Segment Start: Dataset content

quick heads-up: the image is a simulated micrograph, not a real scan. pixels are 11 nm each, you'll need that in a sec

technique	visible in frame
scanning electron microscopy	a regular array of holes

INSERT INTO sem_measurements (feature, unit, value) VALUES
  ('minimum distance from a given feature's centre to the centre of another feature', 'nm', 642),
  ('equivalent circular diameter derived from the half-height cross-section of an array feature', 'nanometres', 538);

Segment End: Dataset content

▸ **Work task**
Up to and including the line with "('minimum distance from", transcribe the entries above exactly, starting from their first line.

▸ **Response box**
quick heads-up: the image is a simulated micrograph, not a real scan. pixels are 11 nm each, you'll need that in a sec

technique	visible in frame
scanning electron microscopy	a regular array of holes

INSERT INTO sem_measurements (feature, unit, value) VALUES
  ('minimum distance from a given feature's centre to the centre of another feature', 'nm', 642),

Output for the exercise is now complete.